■ **Source material**
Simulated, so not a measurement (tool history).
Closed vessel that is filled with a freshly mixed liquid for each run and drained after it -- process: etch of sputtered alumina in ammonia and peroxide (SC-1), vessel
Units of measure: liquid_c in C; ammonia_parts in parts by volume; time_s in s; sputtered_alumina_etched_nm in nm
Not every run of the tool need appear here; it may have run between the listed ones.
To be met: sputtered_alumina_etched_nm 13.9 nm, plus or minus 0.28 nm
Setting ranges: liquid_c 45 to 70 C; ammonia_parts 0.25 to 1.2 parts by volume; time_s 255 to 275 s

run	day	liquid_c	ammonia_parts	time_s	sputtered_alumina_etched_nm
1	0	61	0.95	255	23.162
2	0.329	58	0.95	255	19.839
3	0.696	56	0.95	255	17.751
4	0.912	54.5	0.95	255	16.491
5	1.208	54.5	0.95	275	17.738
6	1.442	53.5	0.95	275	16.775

■ **Brief**
Transcription of the entire listing, word for word, is required.

■ **Written solution**
Simulated, so not a measurement (tool history).
Closed vessel that is filled with a freshly mixed liquid for each run and drained after it -- process: etch of sputtered alumina in ammonia and peroxide (SC-1), vessel
Units of measure: liquid_c in C; ammonia_parts in parts by volume; time_s in s; sputtered_alumina_etched_nm in nm
Not every run of the tool need appear here; it may have run between the listed ones.
To be met: sputtered_alumina_etched_nm 13.9 nm, plus or minus 0.28 nm
Setting ranges: liquid_c 45 to 70 C; ammonia_parts 0.25 to 1.2 parts by volume; time_s 255 to 275 s

run	day	liquid_c	ammonia_parts	time_s	sputtered_alumina_etched_nm
1	0	61	0.95	255	23.162
2	0.329	58	0.95	255	19.839
3	0.696	56	0.95	255	17.751
4	0.912	54.5	0.95	255	16.491
5	1.208	54.5	0.95	275	17.738
6	1.442	53.5	0.95	275	16.775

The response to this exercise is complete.